## Task item
Please set down the records below exactly as they appear.

START Provided material

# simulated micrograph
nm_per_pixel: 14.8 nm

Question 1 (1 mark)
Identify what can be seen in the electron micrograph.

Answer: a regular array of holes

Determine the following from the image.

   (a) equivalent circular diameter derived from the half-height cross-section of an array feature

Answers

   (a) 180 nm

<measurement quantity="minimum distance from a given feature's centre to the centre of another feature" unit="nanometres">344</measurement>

END Provided material

## Answer area
# simulated micrograph
nm_per_pixel: 14.8 nm

Question 1 (1 mark)
Identify what can be seen in the electron micrograph.

Answer: a regular array of holes

Determine the following from the image.

   (a) equivalent circular diameter derived from the half-height cross-section of an array feature

Answers

   (a) 180 nm

<measurement quantity="minimum distance from a given feature's centre to the centre of another feature" unit="nanometres">344</measurement>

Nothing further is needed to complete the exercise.